◆ ◆ ◆
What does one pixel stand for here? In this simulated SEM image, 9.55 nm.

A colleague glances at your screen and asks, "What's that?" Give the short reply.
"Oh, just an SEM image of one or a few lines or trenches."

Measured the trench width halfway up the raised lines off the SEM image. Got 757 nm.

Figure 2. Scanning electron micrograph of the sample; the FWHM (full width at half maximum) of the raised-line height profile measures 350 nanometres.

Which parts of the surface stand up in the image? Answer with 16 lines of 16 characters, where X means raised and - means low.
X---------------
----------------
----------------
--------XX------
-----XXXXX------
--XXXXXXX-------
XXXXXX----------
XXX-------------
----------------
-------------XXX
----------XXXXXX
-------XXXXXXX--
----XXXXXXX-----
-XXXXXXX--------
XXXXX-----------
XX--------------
◆ ◆ ◆

§ **WORK REQUEST**
Precisely reproduce the lines of the entries, beginning at the first and ending at the one containing "Measured the trench". Add nothing.

§ **YOUR SOLUTION**
What does one pixel stand for here? In this simulated SEM image, 9.55 nm.

A colleague glances at your screen and asks, "What's that?" Give the short reply.
"Oh, just an SEM image of one or a few lines or trenches."

Measured the trench width halfway up the raised lines off the SEM image. Got 757 nm.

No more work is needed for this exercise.